__Required action__:
Look at the entries below and restate word for word the lines from the first through the one that has "A wafer's yield".

__Recorded data__:
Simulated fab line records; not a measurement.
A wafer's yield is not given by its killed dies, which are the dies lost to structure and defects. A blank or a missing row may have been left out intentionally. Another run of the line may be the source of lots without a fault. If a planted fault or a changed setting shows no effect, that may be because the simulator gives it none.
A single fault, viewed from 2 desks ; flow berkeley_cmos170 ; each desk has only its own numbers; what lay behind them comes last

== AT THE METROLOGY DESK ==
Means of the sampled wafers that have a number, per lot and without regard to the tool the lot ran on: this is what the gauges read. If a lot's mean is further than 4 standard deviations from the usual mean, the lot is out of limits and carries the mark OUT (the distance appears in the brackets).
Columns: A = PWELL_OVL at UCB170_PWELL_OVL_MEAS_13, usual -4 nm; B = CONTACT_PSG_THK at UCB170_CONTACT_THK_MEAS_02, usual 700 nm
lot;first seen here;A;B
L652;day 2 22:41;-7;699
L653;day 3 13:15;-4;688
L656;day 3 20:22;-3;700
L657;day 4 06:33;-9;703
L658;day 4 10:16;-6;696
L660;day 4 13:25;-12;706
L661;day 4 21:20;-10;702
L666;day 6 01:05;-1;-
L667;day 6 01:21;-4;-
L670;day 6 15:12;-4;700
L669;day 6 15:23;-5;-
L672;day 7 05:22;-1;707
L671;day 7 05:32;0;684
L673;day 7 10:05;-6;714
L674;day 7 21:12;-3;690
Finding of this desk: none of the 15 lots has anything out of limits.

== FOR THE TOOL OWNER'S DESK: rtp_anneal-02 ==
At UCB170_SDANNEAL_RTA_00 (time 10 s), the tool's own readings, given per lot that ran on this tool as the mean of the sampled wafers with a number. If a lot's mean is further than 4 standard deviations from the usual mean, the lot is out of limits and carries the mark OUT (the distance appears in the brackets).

__Expected answer__:
Simulated fab line records; not a measurement.
A wafer's yield is not given by its killed dies, which are the dies lost to structure and defects. A blank or a missing row may have been left out intentionally. Another run of the line may be the source of lots without a fault. If a planted fault or a changed setting shows no effect, that may be because the simulator gives it none.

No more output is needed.